» Activity:
When you reach the line containing "some of these" in the entries below, start writing out each line exactly, and stop after the line containing "the authors' place".

BEGIN Source information
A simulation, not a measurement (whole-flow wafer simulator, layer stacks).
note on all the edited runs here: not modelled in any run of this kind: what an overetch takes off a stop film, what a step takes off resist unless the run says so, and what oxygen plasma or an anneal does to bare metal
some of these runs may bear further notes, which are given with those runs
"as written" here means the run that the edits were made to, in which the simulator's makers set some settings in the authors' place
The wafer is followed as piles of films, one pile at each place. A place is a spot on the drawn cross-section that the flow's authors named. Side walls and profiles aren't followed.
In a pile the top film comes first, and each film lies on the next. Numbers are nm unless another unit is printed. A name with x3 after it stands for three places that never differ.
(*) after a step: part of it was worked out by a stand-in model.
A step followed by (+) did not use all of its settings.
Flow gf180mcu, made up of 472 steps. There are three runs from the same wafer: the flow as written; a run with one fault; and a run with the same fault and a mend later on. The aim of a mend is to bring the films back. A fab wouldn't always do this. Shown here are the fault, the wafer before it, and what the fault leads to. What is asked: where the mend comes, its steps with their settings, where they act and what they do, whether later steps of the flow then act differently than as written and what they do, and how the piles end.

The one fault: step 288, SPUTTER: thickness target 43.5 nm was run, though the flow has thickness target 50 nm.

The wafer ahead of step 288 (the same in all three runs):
END Source information

» Task response:
some of these runs may bear further notes, which are given with those runs
"as written" here means the run that the edits were made to, in which the simulator's makers set some settings in the authors' place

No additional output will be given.